Locate the line bearing "162.4 | 100 |" in the material below, then reproduce it and each following line up to and including the line bearing "161.8 | 96.6 |".

====== DATA FOR ANALYSIS

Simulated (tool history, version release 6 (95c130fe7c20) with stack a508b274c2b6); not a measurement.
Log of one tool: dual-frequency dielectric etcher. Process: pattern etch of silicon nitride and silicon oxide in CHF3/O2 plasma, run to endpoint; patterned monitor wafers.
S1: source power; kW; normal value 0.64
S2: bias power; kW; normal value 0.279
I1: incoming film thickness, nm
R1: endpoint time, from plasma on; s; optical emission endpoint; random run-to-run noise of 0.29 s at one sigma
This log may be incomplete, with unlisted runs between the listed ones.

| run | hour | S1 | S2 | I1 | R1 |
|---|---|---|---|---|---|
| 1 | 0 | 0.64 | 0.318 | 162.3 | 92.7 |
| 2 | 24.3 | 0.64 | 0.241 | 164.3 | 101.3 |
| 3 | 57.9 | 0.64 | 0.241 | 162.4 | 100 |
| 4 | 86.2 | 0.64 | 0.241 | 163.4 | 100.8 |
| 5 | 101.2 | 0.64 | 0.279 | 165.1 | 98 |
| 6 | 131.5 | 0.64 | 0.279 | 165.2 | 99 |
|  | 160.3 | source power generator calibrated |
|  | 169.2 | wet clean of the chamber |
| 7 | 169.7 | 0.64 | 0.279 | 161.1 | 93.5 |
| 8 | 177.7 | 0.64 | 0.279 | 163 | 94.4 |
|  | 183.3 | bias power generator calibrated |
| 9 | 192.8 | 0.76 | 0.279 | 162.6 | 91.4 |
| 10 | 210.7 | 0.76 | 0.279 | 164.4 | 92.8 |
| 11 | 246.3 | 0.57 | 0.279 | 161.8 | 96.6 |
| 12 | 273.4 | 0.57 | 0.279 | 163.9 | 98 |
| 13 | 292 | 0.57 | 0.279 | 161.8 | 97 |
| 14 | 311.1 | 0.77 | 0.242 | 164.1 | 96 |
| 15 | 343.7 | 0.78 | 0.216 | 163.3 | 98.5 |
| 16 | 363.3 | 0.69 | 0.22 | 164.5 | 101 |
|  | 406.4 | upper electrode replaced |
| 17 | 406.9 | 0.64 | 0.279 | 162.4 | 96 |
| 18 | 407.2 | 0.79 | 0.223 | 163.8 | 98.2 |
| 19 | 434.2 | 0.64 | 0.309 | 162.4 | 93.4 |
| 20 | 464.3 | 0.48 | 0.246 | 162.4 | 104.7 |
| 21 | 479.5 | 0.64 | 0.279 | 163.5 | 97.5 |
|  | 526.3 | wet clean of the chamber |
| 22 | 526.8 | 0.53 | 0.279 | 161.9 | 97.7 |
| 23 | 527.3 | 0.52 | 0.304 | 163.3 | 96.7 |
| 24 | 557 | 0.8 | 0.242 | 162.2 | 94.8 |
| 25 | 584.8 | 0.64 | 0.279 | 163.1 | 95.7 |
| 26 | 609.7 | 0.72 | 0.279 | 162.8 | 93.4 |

============

RESPONSE BOX:
| 3 | 57.9 | 0.64 | 0.241 | 162.4 | 100 |
| 4 | 86.2 | 0.64 | 0.241 | 163.4 | 100.8 |
| 5 | 101.2 | 0.64 | 0.279 | 165.1 | 98 |
| 6 | 131.5 | 0.64 | 0.279 | 165.2 | 99 |
|  | 160.3 | source power generator calibrated |
|  | 169.2 | wet clean of the chamber |
| 7 | 169.7 | 0.64 | 0.279 | 161.1 | 93.5 |
| 8 | 177.7 | 0.64 | 0.279 | 163 | 94.4 |
|  | 183.3 | bias power generator calibrated |
| 9 | 192.8 | 0.76 | 0.279 | 162.6 | 91.4 |
| 10 | 210.7 | 0.76 | 0.279 | 164.4 | 92.8 |
| 11 | 246.3 | 0.57 | 0.279 | 161.8 | 96.6 |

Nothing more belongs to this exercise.